[LISTED ENTRIES]:
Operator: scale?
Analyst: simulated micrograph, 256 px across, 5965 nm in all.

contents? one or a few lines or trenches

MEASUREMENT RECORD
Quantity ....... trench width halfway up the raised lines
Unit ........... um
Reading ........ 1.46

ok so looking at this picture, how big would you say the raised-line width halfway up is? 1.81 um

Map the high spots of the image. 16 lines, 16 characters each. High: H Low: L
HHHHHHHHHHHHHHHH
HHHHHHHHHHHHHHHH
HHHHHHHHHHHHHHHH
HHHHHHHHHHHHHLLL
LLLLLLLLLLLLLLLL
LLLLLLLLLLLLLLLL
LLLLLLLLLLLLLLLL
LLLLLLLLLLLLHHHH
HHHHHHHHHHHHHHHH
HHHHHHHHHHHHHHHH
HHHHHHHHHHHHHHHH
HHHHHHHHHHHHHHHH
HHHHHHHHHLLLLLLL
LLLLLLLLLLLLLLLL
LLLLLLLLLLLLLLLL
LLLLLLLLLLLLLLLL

[WORK INSTRUCTION]: Output all of the records exactly, with nothing omitted.

[ANSWER AREA]:
Operator: scale?
Analyst: simulated micrograph, 256 px across, 5965 nm in all.

contents? one or a few lines or trenches

MEASUREMENT RECORD
Quantity ....... trench width halfway up the raised lines
Unit ........... um
Reading ........ 1.46

ok so looking at this picture, how big would you say the raised-line width halfway up is? 1.81 um

Map the high spots of the image. 16 lines, 16 characters each. High: H Low: L
HHHHHHHHHHHHHHHH
HHHHHHHHHHHHHHHH
HHHHHHHHHHHHHHHH
HHHHHHHHHHHHHLLL
LLLLLLLLLLLLLLLL
LLLLLLLLLLLLLLLL
LLLLLLLLLLLLLLLL
LLLLLLLLLLLLHHHH
HHHHHHHHHHHHHHHH
HHHHHHHHHHHHHHHH
HHHHHHHHHHHHHHHH
HHHHHHHHHHHHHHHH
HHHHHHHHHLLLLLLL
LLLLLLLLLLLLLLLL
LLLLLLLLLLLLLLLL
LLLLLLLLLLLLLLLL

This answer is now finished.